Each line from the opening of the records that follow to the line with "C2: hours since" needs to be written out exactly. Add nothing.

EXCERPTED DATA below:

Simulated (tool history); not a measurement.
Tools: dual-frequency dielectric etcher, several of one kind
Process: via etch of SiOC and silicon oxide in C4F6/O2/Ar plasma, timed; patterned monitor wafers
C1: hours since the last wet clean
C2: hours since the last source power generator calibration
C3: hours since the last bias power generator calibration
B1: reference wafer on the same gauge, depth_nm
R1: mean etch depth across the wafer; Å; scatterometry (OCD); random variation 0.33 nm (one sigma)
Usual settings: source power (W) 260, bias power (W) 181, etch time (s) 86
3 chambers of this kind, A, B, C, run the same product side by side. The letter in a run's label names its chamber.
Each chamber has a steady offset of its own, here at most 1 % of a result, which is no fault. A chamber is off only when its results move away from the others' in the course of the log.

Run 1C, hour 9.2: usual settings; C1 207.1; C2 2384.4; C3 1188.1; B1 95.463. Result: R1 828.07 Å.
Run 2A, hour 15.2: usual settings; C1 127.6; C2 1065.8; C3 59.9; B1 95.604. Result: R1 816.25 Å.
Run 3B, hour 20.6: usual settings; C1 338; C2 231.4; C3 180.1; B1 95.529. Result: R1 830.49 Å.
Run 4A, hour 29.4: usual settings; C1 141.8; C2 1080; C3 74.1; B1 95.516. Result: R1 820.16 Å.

End of EXCERPTED DATA.

◆ **WRITTEN SOLUTION**:
Simulated (tool history); not a measurement.
Tools: dual-frequency dielectric etcher, several of one kind
Process: via etch of SiOC and silicon oxide in C4F6/O2/Ar plasma, timed; patterned monitor wafers
C1: hours since the last wet clean
C2: hours since the last source power generator calibration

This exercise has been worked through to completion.